## DATA TO EXAMINE:
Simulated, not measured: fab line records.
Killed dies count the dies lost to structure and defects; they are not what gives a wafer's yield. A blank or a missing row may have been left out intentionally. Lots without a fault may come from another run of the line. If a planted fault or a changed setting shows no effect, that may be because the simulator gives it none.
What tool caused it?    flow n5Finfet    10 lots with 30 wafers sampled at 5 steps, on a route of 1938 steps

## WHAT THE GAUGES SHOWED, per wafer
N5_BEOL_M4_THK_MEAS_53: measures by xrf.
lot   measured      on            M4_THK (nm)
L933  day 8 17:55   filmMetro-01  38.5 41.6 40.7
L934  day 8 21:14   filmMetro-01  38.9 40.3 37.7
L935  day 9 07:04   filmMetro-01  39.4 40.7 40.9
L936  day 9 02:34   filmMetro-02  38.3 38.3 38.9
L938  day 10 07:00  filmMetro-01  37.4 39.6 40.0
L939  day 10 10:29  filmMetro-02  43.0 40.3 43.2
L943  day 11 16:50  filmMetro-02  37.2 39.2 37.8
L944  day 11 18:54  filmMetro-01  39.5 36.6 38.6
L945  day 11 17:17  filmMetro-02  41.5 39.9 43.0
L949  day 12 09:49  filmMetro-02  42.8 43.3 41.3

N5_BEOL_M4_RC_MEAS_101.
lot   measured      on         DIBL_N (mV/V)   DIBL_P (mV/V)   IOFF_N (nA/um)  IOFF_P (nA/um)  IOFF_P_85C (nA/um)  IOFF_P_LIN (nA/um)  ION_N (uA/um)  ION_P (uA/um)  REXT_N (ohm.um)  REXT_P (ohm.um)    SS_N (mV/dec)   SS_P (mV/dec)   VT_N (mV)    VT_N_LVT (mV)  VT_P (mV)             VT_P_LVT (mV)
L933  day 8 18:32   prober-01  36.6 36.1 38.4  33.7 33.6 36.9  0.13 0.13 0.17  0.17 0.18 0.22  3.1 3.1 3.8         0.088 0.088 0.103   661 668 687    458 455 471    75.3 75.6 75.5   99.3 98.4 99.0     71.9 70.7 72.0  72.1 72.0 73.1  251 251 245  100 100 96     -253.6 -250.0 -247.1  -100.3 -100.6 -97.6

## ASSIGNED TASK:
Each line from the top of the data, up to and including the line that contains "N5_BEOL_M4_RC_MEAS_101.", should be set down exactly.

## EXERCISE SOLUTION:
Simulated, not measured: fab line records.
Killed dies count the dies lost to structure and defects; they are not what gives a wafer's yield. A blank or a missing row may have been left out intentionally. Lots without a fault may come from another run of the line. If a planted fault or a changed setting shows no effect, that may be because the simulator gives it none.
What tool caused it?    flow n5Finfet    10 lots with 30 wafers sampled at 5 steps, on a route of 1938 steps

## WHAT THE GAUGES SHOWED, per wafer
N5_BEOL_M4_THK_MEAS_53: measures by xrf.
lot   measured      on            M4_THK (nm)
L933  day 8 17:55   filmMetro-01  38.5 41.6 40.7
L934  day 8 21:14   filmMetro-01  38.9 40.3 37.7
L935  day 9 07:04   filmMetro-01  39.4 40.7 40.9
L936  day 9 02:34   filmMetro-02  38.3 38.3 38.9
L938  day 10 07:00  filmMetro-01  37.4 39.6 40.0
L939  day 10 10:29  filmMetro-02  43.0 40.3 43.2
L943  day 11 16:50  filmMetro-02  37.2 39.2 37.8
L944  day 11 18:54  filmMetro-01  39.5 36.6 38.6
L945  day 11 17:17  filmMetro-02  41.5 39.9 43.0
L949  day 12 09:49  filmMetro-02  42.8 43.3 41.3

N5_BEOL_M4_RC_MEAS_101.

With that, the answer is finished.